=== ASSIGNED TASK ===
Produce the records below again, word for word, but stop after the line that contains "(*) following a".

[[ DATA EXTRACTS open ]]

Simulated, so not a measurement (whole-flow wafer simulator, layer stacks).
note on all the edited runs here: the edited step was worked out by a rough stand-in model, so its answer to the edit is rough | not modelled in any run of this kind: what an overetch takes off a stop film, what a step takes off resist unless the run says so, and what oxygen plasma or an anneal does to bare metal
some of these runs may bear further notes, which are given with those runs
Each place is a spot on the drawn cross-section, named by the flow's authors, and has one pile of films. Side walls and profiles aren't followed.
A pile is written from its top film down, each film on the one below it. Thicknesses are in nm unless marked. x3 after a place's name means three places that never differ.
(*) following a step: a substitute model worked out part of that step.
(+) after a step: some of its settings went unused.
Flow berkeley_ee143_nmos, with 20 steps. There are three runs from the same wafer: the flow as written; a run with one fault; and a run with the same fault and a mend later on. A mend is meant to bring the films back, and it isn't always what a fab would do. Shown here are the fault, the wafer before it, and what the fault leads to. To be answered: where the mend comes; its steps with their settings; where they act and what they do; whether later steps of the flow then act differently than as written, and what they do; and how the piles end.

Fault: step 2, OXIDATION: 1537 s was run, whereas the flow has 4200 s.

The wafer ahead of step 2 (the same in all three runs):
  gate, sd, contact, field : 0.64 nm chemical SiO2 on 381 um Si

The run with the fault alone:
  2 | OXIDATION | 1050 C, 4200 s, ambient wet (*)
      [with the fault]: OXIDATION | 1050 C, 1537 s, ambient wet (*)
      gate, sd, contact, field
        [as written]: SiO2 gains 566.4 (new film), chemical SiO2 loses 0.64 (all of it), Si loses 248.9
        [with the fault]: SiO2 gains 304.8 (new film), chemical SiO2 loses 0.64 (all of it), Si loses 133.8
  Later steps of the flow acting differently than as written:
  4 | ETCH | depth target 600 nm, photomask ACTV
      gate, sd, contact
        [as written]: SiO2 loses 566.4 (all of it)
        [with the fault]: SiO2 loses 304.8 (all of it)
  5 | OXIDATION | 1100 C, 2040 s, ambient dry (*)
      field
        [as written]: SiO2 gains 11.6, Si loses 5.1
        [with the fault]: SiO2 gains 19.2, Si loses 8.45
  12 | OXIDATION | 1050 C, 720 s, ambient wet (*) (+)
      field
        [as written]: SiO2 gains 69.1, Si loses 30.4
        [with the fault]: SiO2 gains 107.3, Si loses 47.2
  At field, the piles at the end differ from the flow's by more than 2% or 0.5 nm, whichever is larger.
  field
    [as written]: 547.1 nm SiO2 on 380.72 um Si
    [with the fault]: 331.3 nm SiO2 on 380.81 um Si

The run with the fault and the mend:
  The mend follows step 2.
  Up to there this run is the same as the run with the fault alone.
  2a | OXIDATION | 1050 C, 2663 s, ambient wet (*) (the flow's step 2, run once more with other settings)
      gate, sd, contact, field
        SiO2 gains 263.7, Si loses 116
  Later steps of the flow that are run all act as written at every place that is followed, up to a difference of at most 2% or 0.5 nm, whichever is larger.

[[ DATA EXTRACTS closed ]]

=== SOLUTION ===
Simulated, so not a measurement (whole-flow wafer simulator, layer stacks).
note on all the edited runs here: the edited step was worked out by a rough stand-in model, so its answer to the edit is rough | not modelled in any run of this kind: what an overetch takes off a stop film, what a step takes off resist unless the run says so, and what oxygen plasma or an anneal does to bare metal
some of these runs may bear further notes, which are given with those runs
Each place is a spot on the drawn cross-section, named by the flow's authors, and has one pile of films. Side walls and profiles aren't followed.
A pile is written from its top film down, each film on the one below it. Thicknesses are in nm unless marked. x3 after a place's name means three places that never differ.
(*) following a step: a substitute model worked out part of that step.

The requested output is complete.